▶ _Brief_
Reproduce the opening lines of the records exactly, please, stopping after the line that contains "Examiner: No, only".

▶ _Data under study_
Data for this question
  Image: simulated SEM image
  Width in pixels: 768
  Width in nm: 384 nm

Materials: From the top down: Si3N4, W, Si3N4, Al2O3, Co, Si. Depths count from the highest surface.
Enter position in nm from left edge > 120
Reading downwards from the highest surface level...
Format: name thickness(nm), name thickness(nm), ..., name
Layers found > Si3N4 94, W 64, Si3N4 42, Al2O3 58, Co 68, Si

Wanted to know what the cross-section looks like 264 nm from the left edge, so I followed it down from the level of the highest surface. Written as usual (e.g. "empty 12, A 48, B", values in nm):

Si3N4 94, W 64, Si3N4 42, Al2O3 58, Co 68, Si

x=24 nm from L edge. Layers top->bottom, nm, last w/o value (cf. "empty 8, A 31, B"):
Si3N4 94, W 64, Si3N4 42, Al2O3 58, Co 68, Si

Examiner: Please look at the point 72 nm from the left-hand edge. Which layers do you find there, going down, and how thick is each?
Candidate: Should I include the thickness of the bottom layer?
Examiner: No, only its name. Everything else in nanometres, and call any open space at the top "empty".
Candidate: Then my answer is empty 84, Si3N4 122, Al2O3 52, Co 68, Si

▶ _Answer section_
Data for this question
  Image: simulated SEM image
  Width in pixels: 768
  Width in nm: 384 nm

Materials: From the top down: Si3N4, W, Si3N4, Al2O3, Co, Si. Depths count from the highest surface.
Enter position in nm from left edge > 120
Reading downwards from the highest surface level...
Format: name thickness(nm), name thickness(nm), ..., name
Layers found > Si3N4 94, W 64, Si3N4 42, Al2O3 58, Co 68, Si

Wanted to know what the cross-section looks like 264 nm from the left edge, so I followed it down from the level of the highest surface. Written as usual (e.g. "empty 12, A 48, B", values in nm):

Si3N4 94, W 64, Si3N4 42, Al2O3 58, Co 68, Si

x=24 nm from L edge. Layers top->bottom, nm, last w/o value (cf. "empty 8, A 31, B"):
Si3N4 94, W 64, Si3N4 42, Al2O3 58, Co 68, Si

Examiner: Please look at the point 72 nm from the left-hand edge. Which layers do you find there, going down, and how thick is each?
Candidate: Should I include the thickness of the bottom layer?
Examiner: No, only its name. Everything else in nanometres, and call any open space at the top "empty".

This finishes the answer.